>>
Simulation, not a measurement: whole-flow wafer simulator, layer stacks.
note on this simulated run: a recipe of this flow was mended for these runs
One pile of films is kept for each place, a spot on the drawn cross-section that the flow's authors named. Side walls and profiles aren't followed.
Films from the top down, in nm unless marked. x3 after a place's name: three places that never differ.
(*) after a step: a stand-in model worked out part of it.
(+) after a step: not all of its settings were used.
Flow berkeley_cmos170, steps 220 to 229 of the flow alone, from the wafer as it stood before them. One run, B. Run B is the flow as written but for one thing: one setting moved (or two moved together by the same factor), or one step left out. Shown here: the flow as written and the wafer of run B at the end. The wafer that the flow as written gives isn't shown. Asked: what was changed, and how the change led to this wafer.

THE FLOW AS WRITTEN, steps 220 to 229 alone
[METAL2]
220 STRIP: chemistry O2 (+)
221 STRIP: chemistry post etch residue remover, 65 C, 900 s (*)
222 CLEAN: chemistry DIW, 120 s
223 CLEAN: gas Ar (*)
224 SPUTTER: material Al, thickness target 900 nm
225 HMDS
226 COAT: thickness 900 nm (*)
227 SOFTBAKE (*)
<<

# EXERCISE
Restate the entries above word for word, beginning with their first line and ending with the line holding "226 COAT: thickness 900 nm (*)"; omit everything else.

# RESPONSE
Simulation, not a measurement: whole-flow wafer simulator, layer stacks.
note on this simulated run: a recipe of this flow was mended for these runs
One pile of films is kept for each place, a spot on the drawn cross-section that the flow's authors named. Side walls and profiles aren't followed.
Films from the top down, in nm unless marked. x3 after a place's name: three places that never differ.
(*) after a step: a stand-in model worked out part of it.
(+) after a step: not all of its settings were used.
Flow berkeley_cmos170, steps 220 to 229 of the flow alone, from the wafer as it stood before them. One run, B. Run B is the flow as written but for one thing: one setting moved (or two moved together by the same factor), or one step left out. Shown here: the flow as written and the wafer of run B at the end. The wafer that the flow as written gives isn't shown. Asked: what was changed, and how the change led to this wafer.

THE FLOW AS WRITTEN, steps 220 to 229 alone
[METAL2]
220 STRIP: chemistry O2 (+)
221 STRIP: chemistry post etch residue remover, 65 C, 900 s (*)
222 CLEAN: chemistry DIW, 120 s
223 CLEAN: gas Ar (*)
224 SPUTTER: material Al, thickness target 900 nm
225 HMDS
226 COAT: thickness 900 nm (*)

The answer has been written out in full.